Action item: Your output should be the lines of the data that follow, reproduced exactly from the first through the line bearing "R1: thickness taken".

Start of Records provided
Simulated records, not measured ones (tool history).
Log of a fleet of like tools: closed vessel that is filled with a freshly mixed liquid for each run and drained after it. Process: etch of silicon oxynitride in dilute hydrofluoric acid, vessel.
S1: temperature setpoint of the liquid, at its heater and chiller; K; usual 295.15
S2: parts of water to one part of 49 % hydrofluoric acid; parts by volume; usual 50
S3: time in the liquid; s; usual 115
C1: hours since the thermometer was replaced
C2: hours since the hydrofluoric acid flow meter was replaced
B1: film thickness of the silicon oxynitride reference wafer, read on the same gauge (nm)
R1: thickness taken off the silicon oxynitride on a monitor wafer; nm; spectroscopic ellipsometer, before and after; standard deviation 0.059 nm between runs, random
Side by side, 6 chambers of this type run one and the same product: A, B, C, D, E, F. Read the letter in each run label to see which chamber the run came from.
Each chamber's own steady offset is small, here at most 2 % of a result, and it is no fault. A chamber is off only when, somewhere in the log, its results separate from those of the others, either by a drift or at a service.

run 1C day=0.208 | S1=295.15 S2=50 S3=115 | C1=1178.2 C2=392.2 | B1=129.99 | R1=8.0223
End of Records provided

Written answer:
Simulated records, not measured ones (tool history).
Log of a fleet of like tools: closed vessel that is filled with a freshly mixed liquid for each run and drained after it. Process: etch of silicon oxynitride in dilute hydrofluoric acid, vessel.
S1: temperature setpoint of the liquid, at its heater and chiller; K; usual 295.15
S2: parts of water to one part of 49 % hydrofluoric acid; parts by volume; usual 50
S3: time in the liquid; s; usual 115
C1: hours since the thermometer was replaced
C2: hours since the hydrofluoric acid flow meter was replaced
B1: film thickness of the silicon oxynitride reference wafer, read on the same gauge (nm)
R1: thickness taken off the silicon oxynitride on a monitor wafer; nm; spectroscopic ellipsometer, before and after; standard deviation 0.059 nm between runs, random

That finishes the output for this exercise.